WORK ORDER:
The output must be the data, printed exactly as written.

──────── DATA EXTRACTS
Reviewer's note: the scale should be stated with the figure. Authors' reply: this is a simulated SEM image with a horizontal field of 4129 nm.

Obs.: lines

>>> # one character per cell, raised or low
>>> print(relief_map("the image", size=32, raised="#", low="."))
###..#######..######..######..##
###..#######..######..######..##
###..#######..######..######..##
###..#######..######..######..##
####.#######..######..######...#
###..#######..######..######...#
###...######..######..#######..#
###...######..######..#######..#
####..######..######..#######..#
────────────────

ANSWER BOX:
Reviewer's note: the scale should be stated with the figure. Authors' reply: this is a simulated SEM image with a horizontal field of 4129 nm.

Obs.: lines

>>> # one character per cell, raised or low
>>> print(relief_map("the image", size=32, raised="#", low="."))
###..#######..######..######..##
###..#######..######..######..##
###..#######..######..######..##
###..#######..######..######..##
####.#######..######..######...#
###..#######..######..######...#
###...######..######..#######..#
###...######..######..#######..#
####..######..######..#######..#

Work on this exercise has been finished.